<<<<

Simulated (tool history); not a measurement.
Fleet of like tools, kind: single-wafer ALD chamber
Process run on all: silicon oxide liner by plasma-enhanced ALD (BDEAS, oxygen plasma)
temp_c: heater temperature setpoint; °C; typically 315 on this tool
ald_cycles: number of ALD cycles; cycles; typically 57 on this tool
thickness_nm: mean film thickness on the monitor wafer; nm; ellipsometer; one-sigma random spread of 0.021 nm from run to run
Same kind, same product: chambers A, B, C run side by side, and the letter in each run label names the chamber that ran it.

>>>>

## Work instruction:
Once more, write down the full material exactly as it appears.

## Written solution:
Simulated (tool history); not a measurement.
Fleet of like tools, kind: single-wafer ALD chamber
Process run on all: silicon oxide liner by plasma-enhanced ALD (BDEAS, oxygen plasma)
temp_c: heater temperature setpoint; °C; typically 315 on this tool
ald_cycles: number of ALD cycles; cycles; typically 57 on this tool
thickness_nm: mean film thickness on the monitor wafer; nm; ellipsometer; one-sigma random spread of 0.021 nm from run to run
Same kind, same product: chambers A, B, C run side by side, and the letter in each run label names the chamber that ran it.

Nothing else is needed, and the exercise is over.